• **ASSIGNMENT**: An identical copy of the listing below is all the answer should contain.

• **INFORMATION SUPPLIED**:
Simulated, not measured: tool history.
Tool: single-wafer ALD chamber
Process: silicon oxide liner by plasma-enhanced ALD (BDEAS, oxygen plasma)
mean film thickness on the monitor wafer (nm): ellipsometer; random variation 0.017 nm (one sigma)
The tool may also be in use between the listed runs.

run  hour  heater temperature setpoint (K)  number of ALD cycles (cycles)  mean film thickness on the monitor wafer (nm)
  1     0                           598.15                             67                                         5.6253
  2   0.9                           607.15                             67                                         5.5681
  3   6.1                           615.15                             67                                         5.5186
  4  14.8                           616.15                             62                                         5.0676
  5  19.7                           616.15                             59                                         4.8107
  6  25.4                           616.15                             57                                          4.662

• **WRITTEN ANSWER**:
Simulated, not measured: tool history.
Tool: single-wafer ALD chamber
Process: silicon oxide liner by plasma-enhanced ALD (BDEAS, oxygen plasma)
mean film thickness on the monitor wafer (nm): ellipsometer; random variation 0.017 nm (one sigma)
The tool may also be in use between the listed runs.

run  hour  heater temperature setpoint (K)  number of ALD cycles (cycles)  mean film thickness on the monitor wafer (nm)
  1     0                           598.15                             67                                         5.6253
  2   0.9                           607.15                             67                                         5.5681
  3   6.1                           615.15                             67                                         5.5186
  4  14.8                           616.15                             62                                         5.0676
  5  19.7                           616.15                             59                                         4.8107
  6  25.4                           616.15                             57                                          4.662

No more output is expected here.